* _EXERCISE_
Copy out all the entries below, word for word.

-- -- --
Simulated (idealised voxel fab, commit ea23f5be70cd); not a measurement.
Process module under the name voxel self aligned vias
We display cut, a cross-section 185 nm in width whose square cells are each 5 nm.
-- -- --

* _EXERCISE OUTPUT_
Simulated (idealised voxel fab, commit ea23f5be70cd); not a measurement.
Process module under the name voxel self aligned vias
We display cut, a cross-section 185 nm in width whose square cells are each 5 nm.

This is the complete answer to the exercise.